Entries supplied:
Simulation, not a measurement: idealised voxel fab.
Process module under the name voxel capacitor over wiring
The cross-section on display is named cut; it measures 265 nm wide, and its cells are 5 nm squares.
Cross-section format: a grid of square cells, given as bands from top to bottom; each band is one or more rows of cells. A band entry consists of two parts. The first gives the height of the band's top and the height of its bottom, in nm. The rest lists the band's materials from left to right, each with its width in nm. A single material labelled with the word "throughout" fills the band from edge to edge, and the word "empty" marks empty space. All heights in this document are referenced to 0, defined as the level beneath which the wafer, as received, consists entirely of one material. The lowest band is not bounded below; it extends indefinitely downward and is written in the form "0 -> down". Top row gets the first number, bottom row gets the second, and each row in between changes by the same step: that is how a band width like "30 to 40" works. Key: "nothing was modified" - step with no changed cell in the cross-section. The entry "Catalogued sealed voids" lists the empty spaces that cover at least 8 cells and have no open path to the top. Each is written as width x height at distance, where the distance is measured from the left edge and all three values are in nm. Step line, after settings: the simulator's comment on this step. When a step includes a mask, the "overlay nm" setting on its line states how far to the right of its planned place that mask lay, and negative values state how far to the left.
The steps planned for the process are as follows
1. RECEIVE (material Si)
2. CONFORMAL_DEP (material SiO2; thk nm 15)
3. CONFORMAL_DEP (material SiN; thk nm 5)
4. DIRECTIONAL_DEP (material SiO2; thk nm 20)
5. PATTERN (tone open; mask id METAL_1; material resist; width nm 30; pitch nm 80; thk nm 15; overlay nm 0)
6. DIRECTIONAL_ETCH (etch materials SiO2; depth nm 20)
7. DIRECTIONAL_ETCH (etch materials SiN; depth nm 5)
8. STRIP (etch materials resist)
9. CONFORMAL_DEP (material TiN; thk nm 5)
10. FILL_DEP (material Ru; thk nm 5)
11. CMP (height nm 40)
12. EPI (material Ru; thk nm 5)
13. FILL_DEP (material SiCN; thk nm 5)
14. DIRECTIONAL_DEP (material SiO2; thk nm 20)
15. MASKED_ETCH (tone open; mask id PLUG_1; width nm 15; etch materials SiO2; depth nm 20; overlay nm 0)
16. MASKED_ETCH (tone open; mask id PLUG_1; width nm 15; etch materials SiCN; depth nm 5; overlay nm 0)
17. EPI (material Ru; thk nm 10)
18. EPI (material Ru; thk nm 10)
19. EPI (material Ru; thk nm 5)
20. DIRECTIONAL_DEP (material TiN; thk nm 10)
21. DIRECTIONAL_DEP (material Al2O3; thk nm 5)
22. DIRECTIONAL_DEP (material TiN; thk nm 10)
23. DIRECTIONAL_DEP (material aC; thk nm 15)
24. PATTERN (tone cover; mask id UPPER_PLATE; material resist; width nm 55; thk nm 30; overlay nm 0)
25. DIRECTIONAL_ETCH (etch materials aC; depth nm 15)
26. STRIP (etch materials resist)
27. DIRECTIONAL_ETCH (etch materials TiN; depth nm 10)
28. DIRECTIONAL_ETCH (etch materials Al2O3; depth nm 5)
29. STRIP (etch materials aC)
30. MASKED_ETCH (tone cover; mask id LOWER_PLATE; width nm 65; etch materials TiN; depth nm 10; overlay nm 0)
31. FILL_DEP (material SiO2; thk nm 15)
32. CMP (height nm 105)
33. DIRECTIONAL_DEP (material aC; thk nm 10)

Action item:
Using the data above, transcribe the lines that run from the line with "5. PATTERN (tone" to the line with "14. DIRECTIONAL_DEP (material", both ends kept, and output nothing else.

Result:
5. PATTERN (tone open; mask id METAL_1; material resist; width nm 30; pitch nm 80; thk nm 15; overlay nm 0)
6. DIRECTIONAL_ETCH (etch materials SiO2; depth nm 20)
7. DIRECTIONAL_ETCH (etch materials SiN; depth nm 5)
8. STRIP (etch materials resist)
9. CONFORMAL_DEP (material TiN; thk nm 5)
10. FILL_DEP (material Ru; thk nm 5)
11. CMP (height nm 40)
12. EPI (material Ru; thk nm 5)
13. FILL_DEP (material SiCN; thk nm 5)
14. DIRECTIONAL_DEP (material SiO2; thk nm 20)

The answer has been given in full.